_ _ _
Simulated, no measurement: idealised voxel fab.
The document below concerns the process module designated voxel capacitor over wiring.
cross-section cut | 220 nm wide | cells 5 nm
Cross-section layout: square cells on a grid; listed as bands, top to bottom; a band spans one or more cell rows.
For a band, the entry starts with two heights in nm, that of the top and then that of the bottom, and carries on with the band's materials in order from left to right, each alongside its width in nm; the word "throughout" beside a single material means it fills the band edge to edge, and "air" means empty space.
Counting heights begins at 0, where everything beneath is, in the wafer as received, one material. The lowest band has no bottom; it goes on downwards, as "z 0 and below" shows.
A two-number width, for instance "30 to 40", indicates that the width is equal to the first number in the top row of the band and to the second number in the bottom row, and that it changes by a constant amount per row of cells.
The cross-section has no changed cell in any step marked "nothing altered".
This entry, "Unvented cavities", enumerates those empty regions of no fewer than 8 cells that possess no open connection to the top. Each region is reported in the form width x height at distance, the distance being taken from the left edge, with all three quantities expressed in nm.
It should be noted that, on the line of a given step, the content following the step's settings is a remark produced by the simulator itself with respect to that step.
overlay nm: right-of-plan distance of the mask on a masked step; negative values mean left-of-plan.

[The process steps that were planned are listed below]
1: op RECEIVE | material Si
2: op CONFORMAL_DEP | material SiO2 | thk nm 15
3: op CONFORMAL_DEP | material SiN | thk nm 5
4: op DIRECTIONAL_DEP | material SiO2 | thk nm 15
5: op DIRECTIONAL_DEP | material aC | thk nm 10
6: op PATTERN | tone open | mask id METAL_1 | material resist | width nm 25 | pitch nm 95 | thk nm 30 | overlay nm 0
_ _ _

Work task |
What are the lines, exactly as written above, from the line with "[The process steps" to the line with "5: op DIRECTIONAL_DEP", both included? Output only those.

Response |
[The process steps that were planned are listed below]
1: op RECEIVE | material Si
2: op CONFORMAL_DEP | material SiO2 | thk nm 15
3: op CONFORMAL_DEP | material SiN | thk nm 5
4: op DIRECTIONAL_DEP | material SiO2 | thk nm 15
5: op DIRECTIONAL_DEP | material aC | thk nm 10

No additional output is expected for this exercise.